▶ WORK INSTRUCTION
In the entries below, find the line with "Closed vessel that" and print exactly every line from there up to and including the line with "Units: phosphosilicate_glass_etched_nm in", with no other lines.

▶ DATA SHOWN
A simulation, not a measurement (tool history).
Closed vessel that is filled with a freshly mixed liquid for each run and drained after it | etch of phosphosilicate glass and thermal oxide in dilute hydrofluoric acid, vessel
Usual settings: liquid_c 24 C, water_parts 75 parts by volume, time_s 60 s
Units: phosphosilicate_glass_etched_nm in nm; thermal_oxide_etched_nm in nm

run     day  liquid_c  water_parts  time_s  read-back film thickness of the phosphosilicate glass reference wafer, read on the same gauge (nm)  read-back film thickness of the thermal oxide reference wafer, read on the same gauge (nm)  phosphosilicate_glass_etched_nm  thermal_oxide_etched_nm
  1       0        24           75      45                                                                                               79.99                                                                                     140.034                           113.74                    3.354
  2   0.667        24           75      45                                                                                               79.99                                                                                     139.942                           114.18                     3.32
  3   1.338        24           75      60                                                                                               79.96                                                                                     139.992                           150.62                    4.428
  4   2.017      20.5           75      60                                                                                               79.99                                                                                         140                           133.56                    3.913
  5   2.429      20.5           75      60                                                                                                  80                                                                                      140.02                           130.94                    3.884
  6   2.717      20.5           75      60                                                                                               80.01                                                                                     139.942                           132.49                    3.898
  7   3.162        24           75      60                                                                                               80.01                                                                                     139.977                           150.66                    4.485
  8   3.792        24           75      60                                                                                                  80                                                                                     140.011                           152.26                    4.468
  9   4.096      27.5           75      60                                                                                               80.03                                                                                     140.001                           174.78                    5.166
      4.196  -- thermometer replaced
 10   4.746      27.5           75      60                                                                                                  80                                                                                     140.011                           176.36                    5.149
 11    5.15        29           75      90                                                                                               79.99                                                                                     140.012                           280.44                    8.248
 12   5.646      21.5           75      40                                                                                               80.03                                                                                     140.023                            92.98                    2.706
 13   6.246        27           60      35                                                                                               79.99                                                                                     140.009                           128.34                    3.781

▶ YOUR SOLUTION
Closed vessel that is filled with a freshly mixed liquid for each run and drained after it | etch of phosphosilicate glass and thermal oxide in dilute hydrofluoric acid, vessel
Usual settings: liquid_c 24 C, water_parts 75 parts by volume, time_s 60 s
Units: phosphosilicate_glass_etched_nm in nm; thermal_oxide_etched_nm in nm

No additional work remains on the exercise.